• _REQUIRED ACTION_
Set down the records that follow exactly, every line of them.

***** RECORD EXCERPTS *****

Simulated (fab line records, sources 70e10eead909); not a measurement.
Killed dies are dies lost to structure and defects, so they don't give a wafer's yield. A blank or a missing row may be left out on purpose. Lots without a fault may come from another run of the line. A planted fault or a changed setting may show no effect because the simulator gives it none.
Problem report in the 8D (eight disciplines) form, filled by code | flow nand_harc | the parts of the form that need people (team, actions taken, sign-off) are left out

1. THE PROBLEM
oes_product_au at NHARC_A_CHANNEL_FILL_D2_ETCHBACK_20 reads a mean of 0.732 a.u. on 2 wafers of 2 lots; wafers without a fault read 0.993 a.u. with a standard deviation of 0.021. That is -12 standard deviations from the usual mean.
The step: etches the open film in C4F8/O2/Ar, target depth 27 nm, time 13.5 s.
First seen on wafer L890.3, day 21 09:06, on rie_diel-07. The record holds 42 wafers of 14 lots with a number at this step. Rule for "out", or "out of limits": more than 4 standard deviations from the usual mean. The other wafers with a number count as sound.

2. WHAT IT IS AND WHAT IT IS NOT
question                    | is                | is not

*****

• _PROBLEM SOLUTION_
Simulated (fab line records, sources 70e10eead909); not a measurement.
Killed dies are dies lost to structure and defects, so they don't give a wafer's yield. A blank or a missing row may be left out on purpose. Lots without a fault may come from another run of the line. A planted fault or a changed setting may show no effect because the simulator gives it none.
Problem report in the 8D (eight disciplines) form, filled by code | flow nand_harc | the parts of the form that need people (team, actions taken, sign-off) are left out

1. THE PROBLEM
oes_product_au at NHARC_A_CHANNEL_FILL_D2_ETCHBACK_20 reads a mean of 0.732 a.u. on 2 wafers of 2 lots; wafers without a fault read 0.993 a.u. with a standard deviation of 0.021. That is -12 standard deviations from the usual mean.
The step: etches the open film in C4F8/O2/Ar, target depth 27 nm, time 13.5 s.
First seen on wafer L890.3, day 21 09:06, on rie_diel-07. The record holds 42 wafers of 14 lots with a number at this step. Rule for "out", or "out of limits": more than 4 standard deviations from the usual mean. The other wafers with a number count as sound.

2. WHAT IT IS AND WHAT IT IS NOT
question                    | is                | is not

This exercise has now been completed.